□ □ □
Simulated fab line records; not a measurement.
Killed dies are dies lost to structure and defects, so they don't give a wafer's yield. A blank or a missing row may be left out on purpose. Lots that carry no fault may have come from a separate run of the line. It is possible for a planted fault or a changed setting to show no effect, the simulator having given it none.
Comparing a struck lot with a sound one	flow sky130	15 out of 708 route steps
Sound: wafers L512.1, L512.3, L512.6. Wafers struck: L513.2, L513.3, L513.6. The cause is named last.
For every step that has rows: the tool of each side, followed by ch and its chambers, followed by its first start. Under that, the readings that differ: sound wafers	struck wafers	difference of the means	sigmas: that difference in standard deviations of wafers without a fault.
□ □ □

Requirement: Beginning with the first line and ending with the last, copy the material above exactly.

Answer area:
Simulated fab line records; not a measurement.
Killed dies are dies lost to structure and defects, so they don't give a wafer's yield. A blank or a missing row may be left out on purpose. Lots that carry no fault may have come from a separate run of the line. It is possible for a planted fault or a changed setting to show no effect, the simulator having given it none.
Comparing a struck lot with a sound one	flow sky130	15 out of 708 route steps
Sound: wafers L512.1, L512.3, L512.6. Wafers struck: L513.2, L513.3, L513.6. The cause is named last.
For every step that has rows: the tool of each side, followed by ch and its chambers, followed by its first start. Under that, the readings that differ: sound wafers	struck wafers	difference of the means	sigmas: that difference in standard deviations of wafers without a fault.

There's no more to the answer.